## DATA EXTRACTS:
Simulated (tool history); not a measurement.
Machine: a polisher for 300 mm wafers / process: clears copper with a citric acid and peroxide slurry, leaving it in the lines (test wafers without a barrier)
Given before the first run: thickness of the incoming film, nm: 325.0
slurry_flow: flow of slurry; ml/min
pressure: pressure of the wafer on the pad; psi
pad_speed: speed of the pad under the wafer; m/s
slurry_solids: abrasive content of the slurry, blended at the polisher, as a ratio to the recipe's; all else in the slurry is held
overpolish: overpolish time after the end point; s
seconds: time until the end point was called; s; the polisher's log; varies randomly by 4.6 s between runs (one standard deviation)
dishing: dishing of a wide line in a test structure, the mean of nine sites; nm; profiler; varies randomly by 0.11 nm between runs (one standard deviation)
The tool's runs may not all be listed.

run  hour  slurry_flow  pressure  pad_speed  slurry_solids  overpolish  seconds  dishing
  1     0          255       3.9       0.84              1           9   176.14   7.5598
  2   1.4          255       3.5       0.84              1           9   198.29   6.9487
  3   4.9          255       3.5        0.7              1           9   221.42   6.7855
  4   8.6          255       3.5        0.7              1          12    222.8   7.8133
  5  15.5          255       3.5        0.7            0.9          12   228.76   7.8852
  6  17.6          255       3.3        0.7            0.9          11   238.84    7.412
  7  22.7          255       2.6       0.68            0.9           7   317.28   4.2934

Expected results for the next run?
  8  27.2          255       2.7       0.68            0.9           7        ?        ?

## WORK REQUEST:
Look through the data above and return exactly the lines from the one that contains "slurry_flow: flow of slurry; ml/min" to the one that contains "Expected results for the next run?", inclusive, with nothing else.

## WRITTEN RESPONSE:
slurry_flow: flow of slurry; ml/min
pressure: pressure of the wafer on the pad; psi
pad_speed: speed of the pad under the wafer; m/s
slurry_solids: abrasive content of the slurry, blended at the polisher, as a ratio to the recipe's; all else in the slurry is held
overpolish: overpolish time after the end point; s
seconds: time until the end point was called; s; the polisher's log; varies randomly by 4.6 s between runs (one standard deviation)
dishing: dishing of a wide line in a test structure, the mean of nine sites; nm; profiler; varies randomly by 0.11 nm between runs (one standard deviation)
The tool's runs may not all be listed.

run  hour  slurry_flow  pressure  pad_speed  slurry_solids  overpolish  seconds  dishing
  1     0          255       3.9       0.84              1           9   176.14   7.5598
  2   1.4          255       3.5       0.84              1           9   198.29   6.9487
  3   4.9          255       3.5        0.7              1           9   221.42   6.7855
  4   8.6          255       3.5        0.7              1          12    222.8   7.8133
  5  15.5          255       3.5        0.7            0.9          12   228.76   7.8852
  6  17.6          255       3.3        0.7            0.9          11   238.84    7.412
  7  22.7          255       2.6       0.68            0.9           7   317.28   4.2934

Expected results for the next run?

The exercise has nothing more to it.